Could you reproduce every entry that follows, exactly as shown?

# [Extracted entries]
__________

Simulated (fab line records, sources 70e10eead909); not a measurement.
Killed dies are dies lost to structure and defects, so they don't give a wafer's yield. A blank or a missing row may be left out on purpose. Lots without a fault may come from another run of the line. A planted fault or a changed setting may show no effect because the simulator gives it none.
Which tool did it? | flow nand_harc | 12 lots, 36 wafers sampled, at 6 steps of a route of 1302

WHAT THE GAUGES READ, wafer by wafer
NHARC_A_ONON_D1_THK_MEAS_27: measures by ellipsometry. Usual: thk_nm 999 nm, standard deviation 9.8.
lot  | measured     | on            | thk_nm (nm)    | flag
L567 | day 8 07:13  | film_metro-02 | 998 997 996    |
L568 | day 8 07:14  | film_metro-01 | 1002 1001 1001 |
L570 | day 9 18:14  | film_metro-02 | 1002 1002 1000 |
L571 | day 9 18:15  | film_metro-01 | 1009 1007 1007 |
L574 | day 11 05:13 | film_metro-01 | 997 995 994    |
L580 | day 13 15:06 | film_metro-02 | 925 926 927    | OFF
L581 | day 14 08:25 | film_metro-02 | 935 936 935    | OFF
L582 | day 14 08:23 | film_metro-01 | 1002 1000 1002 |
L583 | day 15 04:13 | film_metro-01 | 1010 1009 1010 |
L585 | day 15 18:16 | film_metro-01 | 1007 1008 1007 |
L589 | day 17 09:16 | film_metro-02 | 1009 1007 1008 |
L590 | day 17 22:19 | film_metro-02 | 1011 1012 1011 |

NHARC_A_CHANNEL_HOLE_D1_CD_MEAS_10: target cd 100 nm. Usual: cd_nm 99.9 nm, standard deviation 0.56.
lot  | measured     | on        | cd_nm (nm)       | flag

__________

# [Exercise output]
Simulated (fab line records, sources 70e10eead909); not a measurement.
Killed dies are dies lost to structure and defects, so they don't give a wafer's yield. A blank or a missing row may be left out on purpose. Lots without a fault may come from another run of the line. A planted fault or a changed setting may show no effect because the simulator gives it none.
Which tool did it? | flow nand_harc | 12 lots, 36 wafers sampled, at 6 steps of a route of 1302

WHAT THE GAUGES READ, wafer by wafer
NHARC_A_ONON_D1_THK_MEAS_27: measures by ellipsometry. Usual: thk_nm 999 nm, standard deviation 9.8.
lot  | measured     | on            | thk_nm (nm)    | flag
L567 | day 8 07:13  | film_metro-02 | 998 997 996    |
L568 | day 8 07:14  | film_metro-01 | 1002 1001 1001 |
L570 | day 9 18:14  | film_metro-02 | 1002 1002 1000 |
L571 | day 9 18:15  | film_metro-01 | 1009 1007 1007 |
L574 | day 11 05:13 | film_metro-01 | 997 995 994    |
L580 | day 13 15:06 | film_metro-02 | 925 926 927    | OFF
L581 | day 14 08:25 | film_metro-02 | 935 936 935    | OFF
L582 | day 14 08:23 | film_metro-01 | 1002 1000 1002 |
L583 | day 15 04:13 | film_metro-01 | 1010 1009 1010 |
L585 | day 15 18:16 | film_metro-01 | 1007 1008 1007 |
L589 | day 17 09:16 | film_metro-02 | 1009 1007 1008 |
L590 | day 17 22:19 | film_metro-02 | 1011 1012 1011 |

NHARC_A_CHANNEL_HOLE_D1_CD_MEAS_10: target cd 100 nm. Usual: cd_nm 99.9 nm, standard deviation 0.56.
lot  | measured     | on        | cd_nm (nm)       | flag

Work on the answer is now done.